*Activity*: Could you return the full listing, every line exactly as given?

*Dataset extract*:
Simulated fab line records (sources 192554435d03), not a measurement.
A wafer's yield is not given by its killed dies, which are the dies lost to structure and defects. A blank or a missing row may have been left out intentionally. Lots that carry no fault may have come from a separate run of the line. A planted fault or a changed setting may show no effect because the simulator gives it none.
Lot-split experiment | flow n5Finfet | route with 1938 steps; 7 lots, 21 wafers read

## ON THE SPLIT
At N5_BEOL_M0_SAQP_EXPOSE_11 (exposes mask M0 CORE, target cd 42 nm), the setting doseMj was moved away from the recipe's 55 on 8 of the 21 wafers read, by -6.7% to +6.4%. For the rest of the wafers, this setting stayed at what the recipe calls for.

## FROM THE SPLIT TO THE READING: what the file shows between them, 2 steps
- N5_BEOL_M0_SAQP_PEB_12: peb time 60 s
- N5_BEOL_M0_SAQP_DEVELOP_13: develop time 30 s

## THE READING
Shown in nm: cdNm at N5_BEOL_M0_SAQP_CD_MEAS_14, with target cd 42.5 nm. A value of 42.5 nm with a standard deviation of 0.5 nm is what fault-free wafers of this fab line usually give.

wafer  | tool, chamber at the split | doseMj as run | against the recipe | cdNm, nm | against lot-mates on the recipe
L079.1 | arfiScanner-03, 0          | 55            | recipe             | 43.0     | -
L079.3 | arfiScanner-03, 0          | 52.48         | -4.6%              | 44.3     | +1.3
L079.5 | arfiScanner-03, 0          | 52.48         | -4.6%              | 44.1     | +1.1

*Solution*:
Simulated fab line records (sources 192554435d03), not a measurement.
A wafer's yield is not given by its killed dies, which are the dies lost to structure and defects. A blank or a missing row may have been left out intentionally. Lots that carry no fault may have come from a separate run of the line. A planted fault or a changed setting may show no effect because the simulator gives it none.
Lot-split experiment | flow n5Finfet | route with 1938 steps; 7 lots, 21 wafers read

## ON THE SPLIT
At N5_BEOL_M0_SAQP_EXPOSE_11 (exposes mask M0 CORE, target cd 42 nm), the setting doseMj was moved away from the recipe's 55 on 8 of the 21 wafers read, by -6.7% to +6.4%. For the rest of the wafers, this setting stayed at what the recipe calls for.

## FROM THE SPLIT TO THE READING: what the file shows between them, 2 steps
- N5_BEOL_M0_SAQP_PEB_12: peb time 60 s
- N5_BEOL_M0_SAQP_DEVELOP_13: develop time 30 s

## THE READING
Shown in nm: cdNm at N5_BEOL_M0_SAQP_CD_MEAS_14, with target cd 42.5 nm. A value of 42.5 nm with a standard deviation of 0.5 nm is what fault-free wafers of this fab line usually give.

wafer  | tool, chamber at the split | doseMj as run | against the recipe | cdNm, nm | against lot-mates on the recipe
L079.1 | arfiScanner-03, 0          | 55            | recipe             | 43.0     | -
L079.3 | arfiScanner-03, 0          | 52.48         | -4.6%              | 44.3     | +1.3
L079.5 | arfiScanner-03, 0          | 52.48         | -4.6%              | 44.1     | +1.1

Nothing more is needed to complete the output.